§ **EXERCISE**
Please write out, exactly as given, every line of the entries below up to and including the line with "This log may".

*** Opening of MATERIAL SUPPLIED ***
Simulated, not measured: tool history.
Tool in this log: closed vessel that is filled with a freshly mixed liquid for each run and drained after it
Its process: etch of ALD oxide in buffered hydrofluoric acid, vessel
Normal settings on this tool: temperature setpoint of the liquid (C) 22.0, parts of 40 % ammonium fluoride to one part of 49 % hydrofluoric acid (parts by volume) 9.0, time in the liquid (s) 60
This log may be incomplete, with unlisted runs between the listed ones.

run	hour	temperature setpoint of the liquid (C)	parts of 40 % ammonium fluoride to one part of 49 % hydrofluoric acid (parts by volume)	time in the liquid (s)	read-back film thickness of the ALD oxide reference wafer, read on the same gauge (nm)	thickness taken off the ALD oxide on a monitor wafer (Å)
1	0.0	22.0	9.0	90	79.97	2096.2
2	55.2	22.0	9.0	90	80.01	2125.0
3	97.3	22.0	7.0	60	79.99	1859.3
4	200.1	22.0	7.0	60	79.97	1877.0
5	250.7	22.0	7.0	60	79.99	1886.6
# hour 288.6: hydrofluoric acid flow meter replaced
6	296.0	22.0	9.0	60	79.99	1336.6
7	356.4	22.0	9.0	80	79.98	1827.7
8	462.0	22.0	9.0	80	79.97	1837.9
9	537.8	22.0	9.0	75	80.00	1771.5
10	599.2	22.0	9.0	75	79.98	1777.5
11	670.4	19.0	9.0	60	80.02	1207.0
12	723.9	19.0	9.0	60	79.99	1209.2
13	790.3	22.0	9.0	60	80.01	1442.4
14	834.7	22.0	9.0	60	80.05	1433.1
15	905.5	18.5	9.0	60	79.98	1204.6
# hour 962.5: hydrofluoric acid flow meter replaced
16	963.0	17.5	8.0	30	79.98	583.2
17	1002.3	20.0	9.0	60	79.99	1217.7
*** Close of MATERIAL SUPPLIED ***

§ **WRITTEN SOLUTION**
Simulated, not measured: tool history.
Tool in this log: closed vessel that is filled with a freshly mixed liquid for each run and drained after it
Its process: etch of ALD oxide in buffered hydrofluoric acid, vessel
Normal settings on this tool: temperature setpoint of the liquid (C) 22.0, parts of 40 % ammonium fluoride to one part of 49 % hydrofluoric acid (parts by volume) 9.0, time in the liquid (s) 60
This log may be incomplete, with unlisted runs between the listed ones.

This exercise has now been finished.